Requirement
Can you output the records below exactly as they are written?

Records supplied
==================================================

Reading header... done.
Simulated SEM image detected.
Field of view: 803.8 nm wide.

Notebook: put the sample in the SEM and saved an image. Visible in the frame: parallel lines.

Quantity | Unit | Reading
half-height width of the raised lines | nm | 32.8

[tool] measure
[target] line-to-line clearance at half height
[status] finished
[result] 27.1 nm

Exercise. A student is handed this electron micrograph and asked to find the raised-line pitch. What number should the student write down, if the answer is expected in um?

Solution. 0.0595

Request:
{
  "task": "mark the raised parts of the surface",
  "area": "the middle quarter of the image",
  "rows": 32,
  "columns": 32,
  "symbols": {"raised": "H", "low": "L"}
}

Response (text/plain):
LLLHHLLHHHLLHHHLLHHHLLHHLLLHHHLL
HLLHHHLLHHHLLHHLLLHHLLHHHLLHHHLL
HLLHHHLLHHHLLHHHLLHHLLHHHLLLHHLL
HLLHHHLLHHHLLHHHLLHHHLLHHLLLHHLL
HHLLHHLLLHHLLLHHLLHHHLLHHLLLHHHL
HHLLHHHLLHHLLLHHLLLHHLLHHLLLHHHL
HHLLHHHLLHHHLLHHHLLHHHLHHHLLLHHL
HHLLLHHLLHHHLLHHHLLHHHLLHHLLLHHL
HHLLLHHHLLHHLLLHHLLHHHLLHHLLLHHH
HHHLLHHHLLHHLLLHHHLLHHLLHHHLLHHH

==================================================

Task result
Reading header... done.
Simulated SEM image detected.
Field of view: 803.8 nm wide.

Notebook: put the sample in the SEM and saved an image. Visible in the frame: parallel lines.

Quantity | Unit | Reading
half-height width of the raised lines | nm | 32.8

[tool] measure
[target] line-to-line clearance at half height
[status] finished
[result] 27.1 nm

Exercise. A student is handed this electron micrograph and asked to find the raised-line pitch. What number should the student write down, if the answer is expected in um?

Solution. 0.0595

Request:
{
  "task": "mark the raised parts of the surface",
  "area": "the middle quarter of the image",
  "rows": 32,
  "columns": 32,
  "symbols": {"raised": "H", "low": "L"}
}

Response (text/plain):
LLLHHLLHHHLLHHHLLHHHLLHHLLLHHHLL
HLLHHHLLHHHLLHHLLLHHLLHHHLLHHHLL
HLLHHHLLHHHLLHHHLLHHLLHHHLLLHHLL
HLLHHHLLHHHLLHHHLLHHHLLHHLLLHHLL
HHLLHHLLLHHLLLHHLLHHHLLHHLLLHHHL
HHLLHHHLLHHLLLHHLLLHHLLHHLLLHHHL
HHLLHHHLLHHHLLHHHLLHHHLHHHLLLHHL
HHLLLHHLLHHHLLHHHLLHHHLLHHLLLHHL
HHLLLHHHLLHHLLLHHLLHHHLLHHLLLHHH
HHHLLHHHLLHHLLLHHHLLHHLLHHHLLHHH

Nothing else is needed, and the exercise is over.